*Work task*.
Print every line of the data exactly as shown.

※

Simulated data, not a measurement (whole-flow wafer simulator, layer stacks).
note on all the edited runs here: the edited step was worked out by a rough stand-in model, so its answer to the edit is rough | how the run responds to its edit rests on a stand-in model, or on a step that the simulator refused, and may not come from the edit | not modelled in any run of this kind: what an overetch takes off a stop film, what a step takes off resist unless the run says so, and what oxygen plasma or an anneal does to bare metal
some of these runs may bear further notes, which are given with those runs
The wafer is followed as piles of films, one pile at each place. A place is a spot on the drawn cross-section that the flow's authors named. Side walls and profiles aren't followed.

※

*Exercise result*.
Simulated data, not a measurement (whole-flow wafer simulator, layer stacks).
note on all the edited runs here: the edited step was worked out by a rough stand-in model, so its answer to the edit is rough | how the run responds to its edit rests on a stand-in model, or on a step that the simulator refused, and may not come from the edit | not modelled in any run of this kind: what an overetch takes off a stop film, what a step takes off resist unless the run says so, and what oxygen plasma or an anneal does to bare metal
some of these runs may bear further notes, which are given with those runs
The wafer is followed as piles of films, one pile at each place. A place is a spot on the drawn cross-section that the flow's authors named. Side walls and profiles aren't followed.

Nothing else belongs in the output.